Extracted material:

-*-*-

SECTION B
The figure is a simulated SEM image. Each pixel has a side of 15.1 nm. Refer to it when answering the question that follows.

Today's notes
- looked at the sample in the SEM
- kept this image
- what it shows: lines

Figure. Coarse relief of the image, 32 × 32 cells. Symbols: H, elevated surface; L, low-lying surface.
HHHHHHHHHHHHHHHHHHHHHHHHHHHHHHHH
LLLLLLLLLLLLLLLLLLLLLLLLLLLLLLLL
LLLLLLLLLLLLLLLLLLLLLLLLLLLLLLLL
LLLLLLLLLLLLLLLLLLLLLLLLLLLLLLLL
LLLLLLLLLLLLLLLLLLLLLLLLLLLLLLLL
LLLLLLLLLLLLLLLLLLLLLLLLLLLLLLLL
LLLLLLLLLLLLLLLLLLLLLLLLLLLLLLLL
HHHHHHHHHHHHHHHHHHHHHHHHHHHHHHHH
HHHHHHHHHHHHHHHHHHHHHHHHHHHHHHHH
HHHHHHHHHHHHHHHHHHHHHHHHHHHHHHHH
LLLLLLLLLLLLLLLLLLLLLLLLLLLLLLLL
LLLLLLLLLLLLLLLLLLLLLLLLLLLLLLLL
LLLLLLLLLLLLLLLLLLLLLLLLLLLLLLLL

-*-*-

Brief:
In the reply, include exactly the lines from the beginning of the entries above through the line holding "Figure. Coarse relief", and nothing besides.

Written reply:
SECTION B
The figure is a simulated SEM image. Each pixel has a side of 15.1 nm. Refer to it when answering the question that follows.

Today's notes
- looked at the sample in the SEM
- kept this image
- what it shows: lines

Figure. Coarse relief of the image, 32 × 32 cells. Symbols: H, elevated surface; L, low-lying surface.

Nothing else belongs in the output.